───
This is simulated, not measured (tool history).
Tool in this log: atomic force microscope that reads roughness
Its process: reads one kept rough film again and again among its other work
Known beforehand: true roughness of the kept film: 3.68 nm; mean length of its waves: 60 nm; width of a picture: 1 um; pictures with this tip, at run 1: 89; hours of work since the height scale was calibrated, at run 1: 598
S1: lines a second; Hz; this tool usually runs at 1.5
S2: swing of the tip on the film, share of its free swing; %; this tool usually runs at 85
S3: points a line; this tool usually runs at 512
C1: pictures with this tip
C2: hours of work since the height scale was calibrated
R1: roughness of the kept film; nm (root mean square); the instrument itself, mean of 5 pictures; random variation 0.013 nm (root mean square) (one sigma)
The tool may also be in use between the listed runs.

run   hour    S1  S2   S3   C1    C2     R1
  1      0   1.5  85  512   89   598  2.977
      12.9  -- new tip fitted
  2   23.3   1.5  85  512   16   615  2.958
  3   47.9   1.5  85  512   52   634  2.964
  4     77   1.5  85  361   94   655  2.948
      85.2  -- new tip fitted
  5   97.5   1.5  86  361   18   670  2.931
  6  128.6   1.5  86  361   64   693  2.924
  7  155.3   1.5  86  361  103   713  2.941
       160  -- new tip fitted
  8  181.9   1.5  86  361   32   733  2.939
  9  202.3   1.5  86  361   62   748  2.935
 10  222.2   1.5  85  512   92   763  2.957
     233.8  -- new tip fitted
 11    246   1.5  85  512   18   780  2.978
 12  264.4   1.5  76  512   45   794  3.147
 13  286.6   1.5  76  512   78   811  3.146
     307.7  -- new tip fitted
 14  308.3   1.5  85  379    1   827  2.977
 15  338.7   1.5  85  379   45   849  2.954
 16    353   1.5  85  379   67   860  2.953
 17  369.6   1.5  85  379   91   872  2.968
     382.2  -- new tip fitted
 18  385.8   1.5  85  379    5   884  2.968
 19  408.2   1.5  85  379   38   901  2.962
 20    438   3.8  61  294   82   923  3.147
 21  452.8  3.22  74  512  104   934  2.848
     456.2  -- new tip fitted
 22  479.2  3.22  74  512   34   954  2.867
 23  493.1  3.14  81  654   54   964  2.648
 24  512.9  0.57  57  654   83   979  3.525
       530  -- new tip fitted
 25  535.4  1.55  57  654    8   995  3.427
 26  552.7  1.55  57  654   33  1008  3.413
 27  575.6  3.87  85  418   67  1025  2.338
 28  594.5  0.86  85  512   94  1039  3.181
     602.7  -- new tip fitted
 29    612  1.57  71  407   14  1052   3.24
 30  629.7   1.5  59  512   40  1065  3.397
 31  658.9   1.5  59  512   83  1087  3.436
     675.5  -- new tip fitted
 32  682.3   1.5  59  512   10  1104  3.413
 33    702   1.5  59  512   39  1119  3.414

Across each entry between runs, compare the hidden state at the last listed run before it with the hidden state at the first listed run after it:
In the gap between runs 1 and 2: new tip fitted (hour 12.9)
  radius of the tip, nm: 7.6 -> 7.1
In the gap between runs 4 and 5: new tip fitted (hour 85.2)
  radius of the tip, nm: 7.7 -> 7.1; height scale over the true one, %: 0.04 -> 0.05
───

→ ASSIGNED TASK:
Transcribe, with no changes, the listing above from its first line through the line with "Its process: reads", including that line, and stop once it is done.

→ WRITTEN SOLUTION:
This is simulated, not measured (tool history).
Tool in this log: atomic force microscope that reads roughness
Its process: reads one kept rough film again and again among its other work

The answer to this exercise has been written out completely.